**Work request**
Whatever appears in the records should be given again exactly, down to the last mark.

********************

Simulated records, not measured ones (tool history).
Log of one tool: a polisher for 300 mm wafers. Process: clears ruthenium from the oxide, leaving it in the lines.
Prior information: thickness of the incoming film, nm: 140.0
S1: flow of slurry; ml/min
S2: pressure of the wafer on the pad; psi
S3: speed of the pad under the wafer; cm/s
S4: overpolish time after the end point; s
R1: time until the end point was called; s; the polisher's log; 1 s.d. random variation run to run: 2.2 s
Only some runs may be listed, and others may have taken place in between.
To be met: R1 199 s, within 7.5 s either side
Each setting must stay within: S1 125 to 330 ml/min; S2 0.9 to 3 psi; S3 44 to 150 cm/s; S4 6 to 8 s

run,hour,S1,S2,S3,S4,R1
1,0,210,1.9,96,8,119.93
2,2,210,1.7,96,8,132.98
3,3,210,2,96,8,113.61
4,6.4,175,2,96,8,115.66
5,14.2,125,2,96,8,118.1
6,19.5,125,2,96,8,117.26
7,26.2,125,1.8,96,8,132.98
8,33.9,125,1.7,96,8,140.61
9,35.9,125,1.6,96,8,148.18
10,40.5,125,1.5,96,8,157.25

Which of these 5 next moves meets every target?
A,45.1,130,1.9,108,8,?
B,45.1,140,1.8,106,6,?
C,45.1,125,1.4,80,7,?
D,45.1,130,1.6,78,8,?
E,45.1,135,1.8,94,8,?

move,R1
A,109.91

********************

**Worked solution**
Simulated records, not measured ones (tool history).
Log of one tool: a polisher for 300 mm wafers. Process: clears ruthenium from the oxide, leaving it in the lines.
Prior information: thickness of the incoming film, nm: 140.0
S1: flow of slurry; ml/min
S2: pressure of the wafer on the pad; psi
S3: speed of the pad under the wafer; cm/s
S4: overpolish time after the end point; s
R1: time until the end point was called; s; the polisher's log; 1 s.d. random variation run to run: 2.2 s
Only some runs may be listed, and others may have taken place in between.
To be met: R1 199 s, within 7.5 s either side
Each setting must stay within: S1 125 to 330 ml/min; S2 0.9 to 3 psi; S3 44 to 150 cm/s; S4 6 to 8 s

run,hour,S1,S2,S3,S4,R1
1,0,210,1.9,96,8,119.93
2,2,210,1.7,96,8,132.98
3,3,210,2,96,8,113.61
4,6.4,175,2,96,8,115.66
5,14.2,125,2,96,8,118.1
6,19.5,125,2,96,8,117.26
7,26.2,125,1.8,96,8,132.98
8,33.9,125,1.7,96,8,140.61
9,35.9,125,1.6,96,8,148.18
10,40.5,125,1.5,96,8,157.25

Which of these 5 next moves meets every target?
A,45.1,130,1.9,108,8,?
B,45.1,140,1.8,106,6,?
C,45.1,125,1.4,80,7,?
D,45.1,130,1.6,78,8,?
E,45.1,135,1.8,94,8,?

move,R1
A,109.91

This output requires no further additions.